BRIEF: Repeat each entry verbatim.

EXCERPTED DATA:
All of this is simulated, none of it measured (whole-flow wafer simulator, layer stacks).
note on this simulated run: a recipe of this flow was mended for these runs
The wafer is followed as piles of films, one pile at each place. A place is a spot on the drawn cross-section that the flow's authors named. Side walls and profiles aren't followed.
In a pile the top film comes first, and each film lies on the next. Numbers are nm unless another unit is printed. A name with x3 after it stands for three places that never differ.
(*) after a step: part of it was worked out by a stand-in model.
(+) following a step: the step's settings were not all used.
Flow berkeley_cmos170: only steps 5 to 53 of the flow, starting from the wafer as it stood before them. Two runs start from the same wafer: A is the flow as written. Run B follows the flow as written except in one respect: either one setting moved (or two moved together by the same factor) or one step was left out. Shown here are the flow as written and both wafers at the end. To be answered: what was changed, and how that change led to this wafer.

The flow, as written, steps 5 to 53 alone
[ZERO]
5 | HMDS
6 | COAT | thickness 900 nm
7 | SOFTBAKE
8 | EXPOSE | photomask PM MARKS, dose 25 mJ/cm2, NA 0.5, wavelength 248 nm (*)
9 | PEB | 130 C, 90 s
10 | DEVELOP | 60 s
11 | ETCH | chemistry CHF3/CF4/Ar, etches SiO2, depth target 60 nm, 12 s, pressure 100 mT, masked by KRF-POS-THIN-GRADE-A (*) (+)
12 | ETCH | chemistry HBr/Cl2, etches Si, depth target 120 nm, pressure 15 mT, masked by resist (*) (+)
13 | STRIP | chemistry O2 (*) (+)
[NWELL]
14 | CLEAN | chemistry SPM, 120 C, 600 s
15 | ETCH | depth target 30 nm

WRITTEN REPLY:
All of this is simulated, none of it measured (whole-flow wafer simulator, layer stacks).
note on this simulated run: a recipe of this flow was mended for these runs
The wafer is followed as piles of films, one pile at each place. A place is a spot on the drawn cross-section that the flow's authors named. Side walls and profiles aren't followed.
In a pile the top film comes first, and each film lies on the next. Numbers are nm unless another unit is printed. A name with x3 after it stands for three places that never differ.
(*) after a step: part of it was worked out by a stand-in model.
(+) following a step: the step's settings were not all used.
Flow berkeley_cmos170: only steps 5 to 53 of the flow, starting from the wafer as it stood before them. Two runs start from the same wafer: A is the flow as written. Run B follows the flow as written except in one respect: either one setting moved (or two moved together by the same factor) or one step was left out. Shown here are the flow as written and both wafers at the end. To be answered: what was changed, and how that change led to this wafer.

The flow, as written, steps 5 to 53 alone
[ZERO]
5 | HMDS
6 | COAT | thickness 900 nm
7 | SOFTBAKE
8 | EXPOSE | photomask PM MARKS, dose 25 mJ/cm2, NA 0.5, wavelength 248 nm (*)
9 | PEB | 130 C, 90 s
10 | DEVELOP | 60 s
11 | ETCH | chemistry CHF3/CF4/Ar, etches SiO2, depth target 60 nm, 12 s, pressure 100 mT, masked by KRF-POS-THIN-GRADE-A (*) (+)
12 | ETCH | chemistry HBr/Cl2, etches Si, depth target 120 nm, pressure 15 mT, masked by resist (*) (+)
13 | STRIP | chemistry O2 (*) (+)
[NWELL]
14 | CLEAN | chemistry SPM, 120 C, 600 s
15 | ETCH | depth target 30 nm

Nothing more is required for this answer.